● WORK INSTRUCTION
The lines below are to be quoted exactly, from the first through the one that contains "Its process: keeps".

● DATA EXTRACTS
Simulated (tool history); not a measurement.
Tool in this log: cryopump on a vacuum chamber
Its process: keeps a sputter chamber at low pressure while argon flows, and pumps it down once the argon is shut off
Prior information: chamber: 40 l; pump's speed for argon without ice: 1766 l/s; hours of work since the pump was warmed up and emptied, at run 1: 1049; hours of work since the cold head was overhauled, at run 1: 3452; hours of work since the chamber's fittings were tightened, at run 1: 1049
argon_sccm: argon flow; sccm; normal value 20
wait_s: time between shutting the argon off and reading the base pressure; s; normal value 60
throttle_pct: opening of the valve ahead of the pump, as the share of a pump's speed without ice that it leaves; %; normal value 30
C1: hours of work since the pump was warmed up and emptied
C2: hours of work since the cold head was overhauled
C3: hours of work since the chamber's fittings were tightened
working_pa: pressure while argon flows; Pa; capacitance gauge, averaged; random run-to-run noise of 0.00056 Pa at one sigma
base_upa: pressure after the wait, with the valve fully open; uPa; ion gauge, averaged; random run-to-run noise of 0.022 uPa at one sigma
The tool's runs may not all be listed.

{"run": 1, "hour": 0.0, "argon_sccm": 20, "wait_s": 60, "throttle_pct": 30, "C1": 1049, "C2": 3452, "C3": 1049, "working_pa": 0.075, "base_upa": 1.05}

● WORKED SOLUTION
Simulated (tool history); not a measurement.
Tool in this log: cryopump on a vacuum chamber
Its process: keeps a sputter chamber at low pressure while argon flows, and pumps it down once the argon is shut off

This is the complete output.